__Requirement__
Set down, please, without alteration, the lines of the entries below from the first through the one containing "12,6.408,320,40,20,695,228,279,54.5".

○ ○ ○
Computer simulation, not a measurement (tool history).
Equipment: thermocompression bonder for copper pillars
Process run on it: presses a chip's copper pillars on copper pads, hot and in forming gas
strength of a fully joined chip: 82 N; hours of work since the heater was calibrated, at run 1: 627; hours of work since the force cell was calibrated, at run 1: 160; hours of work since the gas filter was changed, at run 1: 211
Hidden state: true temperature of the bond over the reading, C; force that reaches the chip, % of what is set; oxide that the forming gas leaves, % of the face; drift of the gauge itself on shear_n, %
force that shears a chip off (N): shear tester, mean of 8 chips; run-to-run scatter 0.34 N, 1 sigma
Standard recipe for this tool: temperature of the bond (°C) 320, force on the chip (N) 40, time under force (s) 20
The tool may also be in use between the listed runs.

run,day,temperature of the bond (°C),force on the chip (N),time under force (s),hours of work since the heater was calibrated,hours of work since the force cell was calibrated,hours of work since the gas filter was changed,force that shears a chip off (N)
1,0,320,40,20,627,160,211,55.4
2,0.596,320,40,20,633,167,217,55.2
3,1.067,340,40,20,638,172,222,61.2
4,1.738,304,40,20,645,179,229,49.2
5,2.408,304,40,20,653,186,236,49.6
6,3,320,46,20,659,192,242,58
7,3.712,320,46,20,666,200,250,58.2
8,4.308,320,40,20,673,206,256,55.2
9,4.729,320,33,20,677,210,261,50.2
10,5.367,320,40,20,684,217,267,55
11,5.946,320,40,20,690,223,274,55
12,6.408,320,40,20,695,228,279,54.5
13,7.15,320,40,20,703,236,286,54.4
○ ○ ○

__Task solution__
Computer simulation, not a measurement (tool history).
Equipment: thermocompression bonder for copper pillars
Process run on it: presses a chip's copper pillars on copper pads, hot and in forming gas
strength of a fully joined chip: 82 N; hours of work since the heater was calibrated, at run 1: 627; hours of work since the force cell was calibrated, at run 1: 160; hours of work since the gas filter was changed, at run 1: 211
Hidden state: true temperature of the bond over the reading, C; force that reaches the chip, % of what is set; oxide that the forming gas leaves, % of the face; drift of the gauge itself on shear_n, %
force that shears a chip off (N): shear tester, mean of 8 chips; run-to-run scatter 0.34 N, 1 sigma
Standard recipe for this tool: temperature of the bond (°C) 320, force on the chip (N) 40, time under force (s) 20
The tool may also be in use between the listed runs.

run,day,temperature of the bond (°C),force on the chip (N),time under force (s),hours of work since the heater was calibrated,hours of work since the force cell was calibrated,hours of work since the gas filter was changed,force that shears a chip off (N)
1,0,320,40,20,627,160,211,55.4
2,0.596,320,40,20,633,167,217,55.2
3,1.067,340,40,20,638,172,222,61.2
4,1.738,304,40,20,645,179,229,49.2
5,2.408,304,40,20,653,186,236,49.6
6,3,320,46,20,659,192,242,58
7,3.712,320,46,20,666,200,250,58.2
8,4.308,320,40,20,673,206,256,55.2
9,4.729,320,33,20,677,210,261,50.2
10,5.367,320,40,20,684,217,267,55
11,5.946,320,40,20,690,223,274,55
12,6.408,320,40,20,695,228,279,54.5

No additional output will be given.